_WORK ITEM_
From the records below, please repeat exactly the line that has "(*) following a", the line that has "A step followed", and every line between them, and nothing else.

+---+
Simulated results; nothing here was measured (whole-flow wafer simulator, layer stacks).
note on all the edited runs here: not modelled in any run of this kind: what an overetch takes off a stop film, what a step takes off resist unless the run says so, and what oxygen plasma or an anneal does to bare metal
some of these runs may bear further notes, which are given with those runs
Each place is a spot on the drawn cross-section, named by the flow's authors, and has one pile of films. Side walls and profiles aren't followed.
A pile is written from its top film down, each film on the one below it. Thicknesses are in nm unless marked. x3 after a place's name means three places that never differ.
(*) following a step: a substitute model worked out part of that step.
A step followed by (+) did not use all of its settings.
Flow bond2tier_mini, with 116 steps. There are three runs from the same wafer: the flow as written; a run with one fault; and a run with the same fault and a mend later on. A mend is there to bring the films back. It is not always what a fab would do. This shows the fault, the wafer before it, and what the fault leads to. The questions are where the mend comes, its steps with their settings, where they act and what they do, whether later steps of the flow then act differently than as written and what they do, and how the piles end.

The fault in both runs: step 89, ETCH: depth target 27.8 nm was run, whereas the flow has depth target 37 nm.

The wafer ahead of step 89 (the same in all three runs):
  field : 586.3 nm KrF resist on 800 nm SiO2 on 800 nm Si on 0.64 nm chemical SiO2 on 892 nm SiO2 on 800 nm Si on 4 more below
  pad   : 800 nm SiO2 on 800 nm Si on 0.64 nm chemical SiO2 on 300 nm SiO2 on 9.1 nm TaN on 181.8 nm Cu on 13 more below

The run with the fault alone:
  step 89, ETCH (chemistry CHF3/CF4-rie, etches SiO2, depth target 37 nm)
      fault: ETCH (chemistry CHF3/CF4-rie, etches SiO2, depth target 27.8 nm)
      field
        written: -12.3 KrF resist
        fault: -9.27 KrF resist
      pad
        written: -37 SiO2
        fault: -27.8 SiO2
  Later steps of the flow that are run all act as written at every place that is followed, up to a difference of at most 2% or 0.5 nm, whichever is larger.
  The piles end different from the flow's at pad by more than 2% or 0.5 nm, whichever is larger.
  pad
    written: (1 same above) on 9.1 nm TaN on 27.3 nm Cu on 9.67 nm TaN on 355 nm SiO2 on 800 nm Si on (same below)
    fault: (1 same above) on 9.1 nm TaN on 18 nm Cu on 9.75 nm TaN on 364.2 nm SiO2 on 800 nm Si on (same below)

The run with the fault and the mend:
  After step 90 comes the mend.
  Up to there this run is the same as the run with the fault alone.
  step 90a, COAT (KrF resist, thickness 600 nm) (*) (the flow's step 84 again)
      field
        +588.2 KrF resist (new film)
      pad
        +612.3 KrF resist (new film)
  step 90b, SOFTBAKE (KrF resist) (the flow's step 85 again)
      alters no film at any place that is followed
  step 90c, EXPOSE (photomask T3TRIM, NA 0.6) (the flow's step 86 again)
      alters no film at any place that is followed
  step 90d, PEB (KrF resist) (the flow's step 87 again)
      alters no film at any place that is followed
+---+

_WRITTEN REPLY_
(*) following a step: a substitute model worked out part of that step.
A step followed by (+) did not use all of its settings.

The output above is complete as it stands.